**WORK REQUEST:** Repeat only the lines running from the beginning of the material through the line that contains "raised or low".

**DATA PROVIDED:**
# # #
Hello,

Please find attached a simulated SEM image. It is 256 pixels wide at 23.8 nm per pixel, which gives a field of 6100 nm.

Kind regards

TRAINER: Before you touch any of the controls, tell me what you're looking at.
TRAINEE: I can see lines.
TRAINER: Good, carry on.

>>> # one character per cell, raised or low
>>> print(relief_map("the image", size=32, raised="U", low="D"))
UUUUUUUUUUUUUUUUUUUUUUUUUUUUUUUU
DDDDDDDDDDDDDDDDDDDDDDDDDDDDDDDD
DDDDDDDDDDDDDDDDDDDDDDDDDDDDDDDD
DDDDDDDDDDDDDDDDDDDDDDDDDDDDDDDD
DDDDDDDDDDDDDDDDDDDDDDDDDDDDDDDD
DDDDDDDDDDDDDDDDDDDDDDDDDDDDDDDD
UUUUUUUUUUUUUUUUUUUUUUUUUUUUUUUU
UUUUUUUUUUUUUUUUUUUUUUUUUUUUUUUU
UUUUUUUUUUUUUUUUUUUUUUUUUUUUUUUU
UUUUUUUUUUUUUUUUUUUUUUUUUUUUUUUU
# # #

**REPLY:**
Hello,

Please find attached a simulated SEM image. It is 256 pixels wide at 23.8 nm per pixel, which gives a field of 6100 nm.

Kind regards

TRAINER: Before you touch any of the controls, tell me what you're looking at.
TRAINEE: I can see lines.
TRAINER: Good, carry on.

>>> # one character per cell, raised or low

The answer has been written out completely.